Source material Start Marker

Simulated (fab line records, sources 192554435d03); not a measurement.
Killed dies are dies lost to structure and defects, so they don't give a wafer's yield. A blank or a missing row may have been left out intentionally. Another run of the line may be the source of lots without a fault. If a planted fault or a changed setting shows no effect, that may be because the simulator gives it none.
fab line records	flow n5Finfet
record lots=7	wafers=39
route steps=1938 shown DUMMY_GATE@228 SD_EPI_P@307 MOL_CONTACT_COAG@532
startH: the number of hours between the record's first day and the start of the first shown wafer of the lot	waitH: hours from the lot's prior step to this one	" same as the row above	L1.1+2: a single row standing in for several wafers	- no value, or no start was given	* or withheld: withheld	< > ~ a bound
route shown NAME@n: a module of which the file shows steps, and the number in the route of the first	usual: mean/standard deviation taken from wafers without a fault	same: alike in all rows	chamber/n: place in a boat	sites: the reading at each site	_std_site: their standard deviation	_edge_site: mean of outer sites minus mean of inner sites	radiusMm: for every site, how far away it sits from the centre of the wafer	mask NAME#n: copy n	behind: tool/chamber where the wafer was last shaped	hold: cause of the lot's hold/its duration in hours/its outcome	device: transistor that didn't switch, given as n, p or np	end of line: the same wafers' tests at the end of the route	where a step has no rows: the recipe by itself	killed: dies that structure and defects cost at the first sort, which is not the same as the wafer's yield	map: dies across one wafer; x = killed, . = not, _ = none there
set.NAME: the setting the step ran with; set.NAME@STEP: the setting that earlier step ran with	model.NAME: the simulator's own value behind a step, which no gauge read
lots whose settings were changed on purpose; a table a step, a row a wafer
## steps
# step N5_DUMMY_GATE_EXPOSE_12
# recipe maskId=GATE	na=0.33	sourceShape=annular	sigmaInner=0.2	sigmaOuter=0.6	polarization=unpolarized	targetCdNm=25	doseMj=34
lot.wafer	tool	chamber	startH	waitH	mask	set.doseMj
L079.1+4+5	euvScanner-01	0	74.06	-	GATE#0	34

Source material End Marker

Work request — Going down the listing above, begin printing at the line with "route steps=1938 shown" and finish with the line with "startH: the number", exactly as they appear.

Exercise answer —
route steps=1938 shown DUMMY_GATE@228 SD_EPI_P@307 MOL_CONTACT_COAG@532
startH: the number of hours between the record's first day and the start of the first shown wafer of the lot	waitH: hours from the lot's prior step to this one	" same as the row above	L1.1+2: a single row standing in for several wafers	- no value, or no start was given	* or withheld: withheld	< > ~ a bound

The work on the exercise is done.